# Task item
For this exercise, return exactly the lines of the material below that begin at the one with "in the cross-section." and stop after the one with "- 1: RECEIVE,material Si".

********************
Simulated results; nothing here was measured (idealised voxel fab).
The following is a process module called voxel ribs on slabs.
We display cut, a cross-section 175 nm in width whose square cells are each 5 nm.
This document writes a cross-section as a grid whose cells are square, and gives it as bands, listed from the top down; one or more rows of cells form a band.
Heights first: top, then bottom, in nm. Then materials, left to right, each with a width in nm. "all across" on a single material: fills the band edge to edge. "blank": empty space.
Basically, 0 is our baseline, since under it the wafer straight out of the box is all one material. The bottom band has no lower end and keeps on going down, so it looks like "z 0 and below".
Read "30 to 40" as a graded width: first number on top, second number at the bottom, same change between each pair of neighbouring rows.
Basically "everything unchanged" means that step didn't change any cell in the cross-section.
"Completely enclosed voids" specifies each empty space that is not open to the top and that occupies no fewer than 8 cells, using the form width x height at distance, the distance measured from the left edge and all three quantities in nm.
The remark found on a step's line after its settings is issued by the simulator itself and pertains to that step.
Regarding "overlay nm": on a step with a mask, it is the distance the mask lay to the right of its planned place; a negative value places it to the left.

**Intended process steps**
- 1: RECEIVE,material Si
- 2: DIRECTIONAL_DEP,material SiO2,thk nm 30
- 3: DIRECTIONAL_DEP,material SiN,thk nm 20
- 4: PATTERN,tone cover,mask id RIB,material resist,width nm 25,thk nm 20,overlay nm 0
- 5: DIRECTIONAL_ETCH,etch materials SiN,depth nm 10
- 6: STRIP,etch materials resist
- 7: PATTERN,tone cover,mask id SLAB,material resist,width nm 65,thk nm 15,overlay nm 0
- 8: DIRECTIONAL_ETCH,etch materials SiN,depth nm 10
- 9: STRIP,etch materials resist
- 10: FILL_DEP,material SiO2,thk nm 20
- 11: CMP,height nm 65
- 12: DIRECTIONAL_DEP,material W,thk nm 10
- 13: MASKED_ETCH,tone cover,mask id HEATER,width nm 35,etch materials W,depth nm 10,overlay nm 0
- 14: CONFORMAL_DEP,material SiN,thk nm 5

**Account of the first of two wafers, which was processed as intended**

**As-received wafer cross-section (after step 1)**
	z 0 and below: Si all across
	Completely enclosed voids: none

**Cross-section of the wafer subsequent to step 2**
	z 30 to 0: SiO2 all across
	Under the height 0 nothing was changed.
********************

# Result
Basically "everything unchanged" means that step didn't change any cell in the cross-section.
"Completely enclosed voids" specifies each empty space that is not open to the top and that occupies no fewer than 8 cells, using the form width x height at distance, the distance measured from the left edge and all three quantities in nm.
The remark found on a step's line after its settings is issued by the simulator itself and pertains to that step.
Regarding "overlay nm": on a step with a mask, it is the distance the mask lay to the right of its planned place; a negative value places it to the left.

**Intended process steps**
- 1: RECEIVE,material Si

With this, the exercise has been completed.